Record extracts =>
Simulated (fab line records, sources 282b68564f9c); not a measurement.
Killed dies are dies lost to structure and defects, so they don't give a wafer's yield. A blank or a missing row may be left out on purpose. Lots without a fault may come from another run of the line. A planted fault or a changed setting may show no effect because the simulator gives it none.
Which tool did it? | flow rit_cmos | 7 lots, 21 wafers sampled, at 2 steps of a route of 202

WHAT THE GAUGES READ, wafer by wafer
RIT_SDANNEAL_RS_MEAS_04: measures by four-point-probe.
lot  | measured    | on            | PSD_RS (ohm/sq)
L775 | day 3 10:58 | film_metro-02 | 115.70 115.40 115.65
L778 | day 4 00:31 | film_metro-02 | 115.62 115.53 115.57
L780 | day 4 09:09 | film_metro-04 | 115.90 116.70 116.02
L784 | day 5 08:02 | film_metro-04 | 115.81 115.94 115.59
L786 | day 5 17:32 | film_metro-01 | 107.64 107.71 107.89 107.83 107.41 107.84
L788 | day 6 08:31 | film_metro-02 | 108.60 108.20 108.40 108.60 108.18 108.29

Requirement => Give back the records above exactly, limited to the lines between the one holding "L780 | day 4" and the one holding "L786 | day 5", inclusive.

Expected answer =>
L780 | day 4 09:09 | film_metro-04 | 115.90 116.70 116.02
L784 | day 5 08:02 | film_metro-04 | 115.81 115.94 115.59
L786 | day 5 17:32 | film_metro-01 | 107.64 107.71 107.89 107.83 107.41 107.84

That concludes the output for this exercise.